*Provided material*
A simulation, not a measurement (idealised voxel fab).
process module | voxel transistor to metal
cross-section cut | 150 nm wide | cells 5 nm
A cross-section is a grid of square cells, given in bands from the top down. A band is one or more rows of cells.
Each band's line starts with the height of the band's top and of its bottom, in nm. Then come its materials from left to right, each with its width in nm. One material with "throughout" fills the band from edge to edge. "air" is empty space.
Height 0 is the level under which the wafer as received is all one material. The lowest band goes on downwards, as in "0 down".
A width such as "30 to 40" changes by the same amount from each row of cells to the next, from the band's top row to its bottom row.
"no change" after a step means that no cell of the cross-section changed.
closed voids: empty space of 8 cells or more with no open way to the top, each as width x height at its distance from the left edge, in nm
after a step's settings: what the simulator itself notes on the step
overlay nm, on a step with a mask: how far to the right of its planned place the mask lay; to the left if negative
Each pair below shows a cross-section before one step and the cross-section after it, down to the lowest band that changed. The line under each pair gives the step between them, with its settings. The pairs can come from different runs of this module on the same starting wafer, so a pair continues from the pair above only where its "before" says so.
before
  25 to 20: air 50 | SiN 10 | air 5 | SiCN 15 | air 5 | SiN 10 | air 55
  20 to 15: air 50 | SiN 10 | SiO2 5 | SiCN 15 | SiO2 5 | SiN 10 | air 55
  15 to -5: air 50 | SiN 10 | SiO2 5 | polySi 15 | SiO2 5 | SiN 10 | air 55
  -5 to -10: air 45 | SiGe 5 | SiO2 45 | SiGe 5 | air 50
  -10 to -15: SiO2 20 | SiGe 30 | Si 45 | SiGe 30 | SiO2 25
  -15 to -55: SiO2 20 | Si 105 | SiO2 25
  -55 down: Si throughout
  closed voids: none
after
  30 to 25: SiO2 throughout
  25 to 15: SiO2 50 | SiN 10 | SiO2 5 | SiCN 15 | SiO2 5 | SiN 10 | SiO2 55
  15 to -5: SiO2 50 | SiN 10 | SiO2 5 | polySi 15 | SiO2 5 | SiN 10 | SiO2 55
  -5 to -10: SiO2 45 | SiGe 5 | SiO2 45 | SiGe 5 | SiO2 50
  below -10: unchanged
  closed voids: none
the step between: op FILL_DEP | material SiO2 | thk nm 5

*Assignment*
Among the entries above, the line containing "25 to 20: air", the line containing "-55 down: Si throughout", and all lines between them are to be restated word for word; nothing else belongs in the reply.

*Task answer*
  25 to 20: air 50 | SiN 10 | air 5 | SiCN 15 | air 5 | SiN 10 | air 55
  20 to 15: air 50 | SiN 10 | SiO2 5 | SiCN 15 | SiO2 5 | SiN 10 | air 55
  15 to -5: air 50 | SiN 10 | SiO2 5 | polySi 15 | SiO2 5 | SiN 10 | air 55
  -5 to -10: air 45 | SiGe 5 | SiO2 45 | SiGe 5 | air 50
  -10 to -15: SiO2 20 | SiGe 30 | Si 45 | SiGe 30 | SiO2 25
  -15 to -55: SiO2 20 | Si 105 | SiO2 25
  -55 down: Si throughout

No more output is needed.